***** RECORDED INFORMATION

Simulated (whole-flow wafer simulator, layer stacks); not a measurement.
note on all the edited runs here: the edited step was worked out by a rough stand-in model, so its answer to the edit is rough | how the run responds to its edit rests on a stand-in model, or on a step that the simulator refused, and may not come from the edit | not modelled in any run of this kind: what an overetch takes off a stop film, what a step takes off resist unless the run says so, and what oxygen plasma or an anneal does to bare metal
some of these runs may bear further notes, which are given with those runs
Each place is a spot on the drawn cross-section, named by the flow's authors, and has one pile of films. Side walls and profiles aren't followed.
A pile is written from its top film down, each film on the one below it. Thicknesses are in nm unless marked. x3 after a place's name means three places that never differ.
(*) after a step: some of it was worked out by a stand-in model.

**********

ASSIGNMENT: Could you transcribe all of the data exactly as it is given?

TASK RESPONSE:
Simulated (whole-flow wafer simulator, layer stacks); not a measurement.
note on all the edited runs here: the edited step was worked out by a rough stand-in model, so its answer to the edit is rough | how the run responds to its edit rests on a stand-in model, or on a step that the simulator refused, and may not come from the edit | not modelled in any run of this kind: what an overetch takes off a stop film, what a step takes off resist unless the run says so, and what oxygen plasma or an anneal does to bare metal
some of these runs may bear further notes, which are given with those runs
Each place is a spot on the drawn cross-section, named by the flow's authors, and has one pile of films. Side walls and profiles aren't followed.
A pile is written from its top film down, each film on the one below it. Thicknesses are in nm unless marked. x3 after a place's name means three places that never differ.
(*) after a step: some of it was worked out by a stand-in model.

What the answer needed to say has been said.